(Extracted material):
====================
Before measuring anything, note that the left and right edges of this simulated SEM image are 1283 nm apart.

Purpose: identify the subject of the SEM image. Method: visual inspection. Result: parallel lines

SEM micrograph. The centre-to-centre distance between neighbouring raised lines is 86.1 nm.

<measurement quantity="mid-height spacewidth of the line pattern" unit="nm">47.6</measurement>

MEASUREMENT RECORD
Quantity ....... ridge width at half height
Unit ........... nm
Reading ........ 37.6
====================

(Action item): Within the material above, extract exactly the lines that start at the line containing "SEM micrograph. The" and stop after the line containing "Quantity ....... ridge width at half height", and only those.

(Task output):
SEM micrograph. The centre-to-centre distance between neighbouring raised lines is 86.1 nm.

<measurement quantity="mid-height spacewidth of the line pattern" unit="nm">47.6</measurement>

MEASUREMENT RECORD
Quantity ....... ridge width at half height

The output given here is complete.